* REQUIRED ACTION *
Return the records exactly, with nothing added.

--

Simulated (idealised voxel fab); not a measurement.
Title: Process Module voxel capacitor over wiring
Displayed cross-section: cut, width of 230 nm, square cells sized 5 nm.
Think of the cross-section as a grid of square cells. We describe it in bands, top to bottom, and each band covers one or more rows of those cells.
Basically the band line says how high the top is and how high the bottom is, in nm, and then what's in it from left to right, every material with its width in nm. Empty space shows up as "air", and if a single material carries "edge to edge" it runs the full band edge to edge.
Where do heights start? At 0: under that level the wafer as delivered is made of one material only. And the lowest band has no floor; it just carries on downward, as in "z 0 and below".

--

* PROBLEM SOLUTION *
Simulated (idealised voxel fab); not a measurement.
Title: Process Module voxel capacitor over wiring
Displayed cross-section: cut, width of 230 nm, square cells sized 5 nm.
Think of the cross-section as a grid of square cells. We describe it in bands, top to bottom, and each band covers one or more rows of those cells.
Basically the band line says how high the top is and how high the bottom is, in nm, and then what's in it from left to right, every material with its width in nm. Empty space shows up as "air", and if a single material carries "edge to edge" it runs the full band edge to edge.
Where do heights start? At 0: under that level the wafer as delivered is made of one material only. And the lowest band has no floor; it just carries on downward, as in "z 0 and below".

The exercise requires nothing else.